#### Work request:
Keeping every line intact, print the records that follow.

[Records supplied Boundary: Start]
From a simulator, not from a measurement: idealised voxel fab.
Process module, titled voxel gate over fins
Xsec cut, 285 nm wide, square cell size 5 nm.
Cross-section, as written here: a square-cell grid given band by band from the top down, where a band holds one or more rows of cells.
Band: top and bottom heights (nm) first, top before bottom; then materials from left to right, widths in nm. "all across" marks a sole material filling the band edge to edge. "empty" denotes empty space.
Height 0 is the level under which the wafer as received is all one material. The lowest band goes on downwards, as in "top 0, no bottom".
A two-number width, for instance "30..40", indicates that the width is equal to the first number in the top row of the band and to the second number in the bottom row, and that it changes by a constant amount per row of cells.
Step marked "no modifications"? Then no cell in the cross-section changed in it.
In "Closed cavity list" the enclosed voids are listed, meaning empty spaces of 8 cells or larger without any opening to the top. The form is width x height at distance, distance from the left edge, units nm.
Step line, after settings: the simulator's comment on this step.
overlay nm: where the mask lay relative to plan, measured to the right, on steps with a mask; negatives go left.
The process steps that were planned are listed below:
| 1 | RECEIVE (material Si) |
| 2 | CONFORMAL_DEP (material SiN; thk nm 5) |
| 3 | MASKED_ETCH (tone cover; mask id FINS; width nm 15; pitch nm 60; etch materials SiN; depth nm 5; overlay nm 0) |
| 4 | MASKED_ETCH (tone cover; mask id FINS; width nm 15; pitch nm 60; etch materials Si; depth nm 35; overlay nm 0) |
[Records supplied Boundary: End]

#### Response area:
From a simulator, not from a measurement: idealised voxel fab.
Process module, titled voxel gate over fins
Xsec cut, 285 nm wide, square cell size 5 nm.
Cross-section, as written here: a square-cell grid given band by band from the top down, where a band holds one or more rows of cells.
Band: top and bottom heights (nm) first, top before bottom; then materials from left to right, widths in nm. "all across" marks a sole material filling the band edge to edge. "empty" denotes empty space.
Height 0 is the level under which the wafer as received is all one material. The lowest band goes on downwards, as in "top 0, no bottom".
A two-number width, for instance "30..40", indicates that the width is equal to the first number in the top row of the band and to the second number in the bottom row, and that it changes by a constant amount per row of cells.
Step marked "no modifications"? Then no cell in the cross-section changed in it.
In "Closed cavity list" the enclosed voids are listed, meaning empty spaces of 8 cells or larger without any opening to the top. The form is width x height at distance, distance from the left edge, units nm.
Step line, after settings: the simulator's comment on this step.
overlay nm: where the mask lay relative to plan, measured to the right, on steps with a mask; negatives go left.
The process steps that were planned are listed below:
| 1 | RECEIVE (material Si) |
| 2 | CONFORMAL_DEP (material SiN; thk nm 5) |
| 3 | MASKED_ETCH (tone cover; mask id FINS; width nm 15; pitch nm 60; etch materials SiN; depth nm 5; overlay nm 0) |
| 4 | MASKED_ETCH (tone cover; mask id FINS; width nm 15; pitch nm 60; etch materials Si; depth nm 35; overlay nm 0) |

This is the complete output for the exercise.